ASSIGNED TASK. Keep to one stretch of the data below, the lines from the one with "Height 0 is" up to and including the one with "2 op CONFORMAL_DEP | material SiN | thk nm 10", and return that stretch exactly.

GIVEN ENTRIES.
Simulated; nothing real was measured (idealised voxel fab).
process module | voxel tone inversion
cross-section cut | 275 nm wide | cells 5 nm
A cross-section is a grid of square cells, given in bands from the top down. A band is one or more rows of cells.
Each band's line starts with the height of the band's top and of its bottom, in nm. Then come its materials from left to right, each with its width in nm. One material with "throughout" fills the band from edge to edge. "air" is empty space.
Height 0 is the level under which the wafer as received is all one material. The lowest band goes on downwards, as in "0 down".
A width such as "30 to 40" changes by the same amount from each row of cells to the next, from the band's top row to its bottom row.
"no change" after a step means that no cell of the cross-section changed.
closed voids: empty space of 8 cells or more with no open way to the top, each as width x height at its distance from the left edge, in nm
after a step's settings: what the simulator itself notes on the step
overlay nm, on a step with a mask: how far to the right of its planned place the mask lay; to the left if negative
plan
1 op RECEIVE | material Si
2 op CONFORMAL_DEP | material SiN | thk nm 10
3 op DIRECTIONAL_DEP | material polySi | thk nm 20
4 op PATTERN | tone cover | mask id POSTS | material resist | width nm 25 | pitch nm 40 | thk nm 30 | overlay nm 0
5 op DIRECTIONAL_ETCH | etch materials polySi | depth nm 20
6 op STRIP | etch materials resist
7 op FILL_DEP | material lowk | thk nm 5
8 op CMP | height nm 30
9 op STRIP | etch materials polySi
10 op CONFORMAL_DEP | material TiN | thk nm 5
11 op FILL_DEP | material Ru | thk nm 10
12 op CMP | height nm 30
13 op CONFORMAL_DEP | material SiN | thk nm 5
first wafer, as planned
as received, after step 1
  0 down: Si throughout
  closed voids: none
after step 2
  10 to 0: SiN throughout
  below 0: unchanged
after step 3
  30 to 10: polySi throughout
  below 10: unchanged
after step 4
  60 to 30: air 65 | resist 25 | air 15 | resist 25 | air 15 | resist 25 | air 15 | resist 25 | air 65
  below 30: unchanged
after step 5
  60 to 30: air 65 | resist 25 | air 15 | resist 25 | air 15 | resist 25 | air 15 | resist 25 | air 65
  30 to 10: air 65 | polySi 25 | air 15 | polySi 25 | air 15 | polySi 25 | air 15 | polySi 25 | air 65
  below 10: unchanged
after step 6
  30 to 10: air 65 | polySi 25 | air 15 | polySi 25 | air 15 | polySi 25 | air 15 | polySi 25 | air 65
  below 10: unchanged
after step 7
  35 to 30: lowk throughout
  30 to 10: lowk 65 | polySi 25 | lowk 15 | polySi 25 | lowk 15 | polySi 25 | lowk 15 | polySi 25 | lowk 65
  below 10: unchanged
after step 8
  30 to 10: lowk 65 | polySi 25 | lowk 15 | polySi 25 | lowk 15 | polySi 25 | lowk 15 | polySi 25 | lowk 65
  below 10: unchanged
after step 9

PROBLEM SOLUTION.
Height 0 is the level under which the wafer as received is all one material. The lowest band goes on downwards, as in "0 down".
A width such as "30 to 40" changes by the same amount from each row of cells to the next, from the band's top row to its bottom row.
"no change" after a step means that no cell of the cross-section changed.
closed voids: empty space of 8 cells or more with no open way to the top, each as width x height at its distance from the left edge, in nm
after a step's settings: what the simulator itself notes on the step
overlay nm, on a step with a mask: how far to the right of its planned place the mask lay; to the left if negative
plan
1 op RECEIVE | material Si
2 op CONFORMAL_DEP | material SiN | thk nm 10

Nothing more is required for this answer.